> WORK ORDER: The lines to be extracted run from the start of the listing through the line containing "Values of FIELD_ISO_OXIDATION_00_THK"; copy them exactly and nothing else.

━━ STUDY MATERIAL

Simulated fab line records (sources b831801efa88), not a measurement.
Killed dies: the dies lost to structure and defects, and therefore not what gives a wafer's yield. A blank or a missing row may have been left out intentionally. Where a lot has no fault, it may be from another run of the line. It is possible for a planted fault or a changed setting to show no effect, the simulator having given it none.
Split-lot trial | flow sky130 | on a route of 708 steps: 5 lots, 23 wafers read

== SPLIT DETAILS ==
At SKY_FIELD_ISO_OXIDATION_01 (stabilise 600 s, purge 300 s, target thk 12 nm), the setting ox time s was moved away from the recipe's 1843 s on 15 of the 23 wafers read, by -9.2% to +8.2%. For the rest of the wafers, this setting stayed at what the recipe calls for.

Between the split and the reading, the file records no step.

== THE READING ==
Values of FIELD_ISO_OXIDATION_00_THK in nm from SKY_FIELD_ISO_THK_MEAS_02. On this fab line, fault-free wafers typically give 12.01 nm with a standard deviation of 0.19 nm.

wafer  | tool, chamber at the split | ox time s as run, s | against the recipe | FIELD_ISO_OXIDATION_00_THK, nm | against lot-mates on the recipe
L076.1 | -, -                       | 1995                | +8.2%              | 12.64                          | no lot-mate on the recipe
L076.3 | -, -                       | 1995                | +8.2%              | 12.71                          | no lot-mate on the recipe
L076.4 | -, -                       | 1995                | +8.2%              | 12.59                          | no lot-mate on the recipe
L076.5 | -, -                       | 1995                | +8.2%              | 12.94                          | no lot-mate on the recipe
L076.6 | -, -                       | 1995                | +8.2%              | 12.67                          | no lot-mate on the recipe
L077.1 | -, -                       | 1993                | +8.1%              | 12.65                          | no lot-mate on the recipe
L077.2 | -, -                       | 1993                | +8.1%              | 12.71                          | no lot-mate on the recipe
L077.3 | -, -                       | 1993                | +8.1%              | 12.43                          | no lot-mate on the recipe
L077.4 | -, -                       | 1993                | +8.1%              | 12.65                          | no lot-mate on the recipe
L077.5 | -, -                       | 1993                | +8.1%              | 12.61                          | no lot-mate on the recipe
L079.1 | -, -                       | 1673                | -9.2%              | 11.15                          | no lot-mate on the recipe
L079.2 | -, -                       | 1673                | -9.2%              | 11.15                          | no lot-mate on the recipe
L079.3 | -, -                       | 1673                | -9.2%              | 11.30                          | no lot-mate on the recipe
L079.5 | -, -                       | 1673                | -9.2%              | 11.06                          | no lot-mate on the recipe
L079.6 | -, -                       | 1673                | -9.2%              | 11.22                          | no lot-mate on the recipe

━━━━

> REPLY:
Simulated fab line records (sources b831801efa88), not a measurement.
Killed dies: the dies lost to structure and defects, and therefore not what gives a wafer's yield. A blank or a missing row may have been left out intentionally. Where a lot has no fault, it may be from another run of the line. It is possible for a planted fault or a changed setting to show no effect, the simulator having given it none.
Split-lot trial | flow sky130 | on a route of 708 steps: 5 lots, 23 wafers read

== SPLIT DETAILS ==
At SKY_FIELD_ISO_OXIDATION_01 (stabilise 600 s, purge 300 s, target thk 12 nm), the setting ox time s was moved away from the recipe's 1843 s on 15 of the 23 wafers read, by -9.2% to +8.2%. For the rest of the wafers, this setting stayed at what the recipe calls for.

Between the split and the reading, the file records no step.

== THE READING ==
Values of FIELD_ISO_OXIDATION_00_THK in nm from SKY_FIELD_ISO_THK_MEAS_02. On this fab line, fault-free wafers typically give 12.01 nm with a standard deviation of 0.19 nm.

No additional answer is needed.